▶ ACTIVITY:
Output exactly the lines that run from the top of the entries to the line holding "S1: temperature setpoint", including both of those lines.

-------- DATASET CONTENT --------

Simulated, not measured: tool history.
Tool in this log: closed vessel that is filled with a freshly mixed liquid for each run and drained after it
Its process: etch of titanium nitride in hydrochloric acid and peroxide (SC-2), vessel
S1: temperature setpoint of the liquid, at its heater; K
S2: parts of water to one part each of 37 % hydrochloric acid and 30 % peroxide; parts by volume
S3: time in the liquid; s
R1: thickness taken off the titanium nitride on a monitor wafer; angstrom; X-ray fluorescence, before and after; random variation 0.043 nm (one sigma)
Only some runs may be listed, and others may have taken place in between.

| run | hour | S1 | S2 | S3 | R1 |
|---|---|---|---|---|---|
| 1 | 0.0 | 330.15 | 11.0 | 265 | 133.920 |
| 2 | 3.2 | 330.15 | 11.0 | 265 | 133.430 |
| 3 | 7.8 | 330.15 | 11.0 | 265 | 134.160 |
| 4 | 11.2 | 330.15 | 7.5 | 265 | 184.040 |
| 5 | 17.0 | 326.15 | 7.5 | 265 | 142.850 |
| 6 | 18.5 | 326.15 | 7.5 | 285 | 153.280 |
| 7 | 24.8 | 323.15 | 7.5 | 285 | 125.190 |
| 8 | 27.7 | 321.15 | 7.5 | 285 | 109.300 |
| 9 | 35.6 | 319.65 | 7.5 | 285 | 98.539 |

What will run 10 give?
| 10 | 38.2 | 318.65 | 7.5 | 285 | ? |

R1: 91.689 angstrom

--------

▶ EXERCISE OUTPUT:
Simulated, not measured: tool history.
Tool in this log: closed vessel that is filled with a freshly mixed liquid for each run and drained after it
Its process: etch of titanium nitride in hydrochloric acid and peroxide (SC-2), vessel
S1: temperature setpoint of the liquid, at its heater; K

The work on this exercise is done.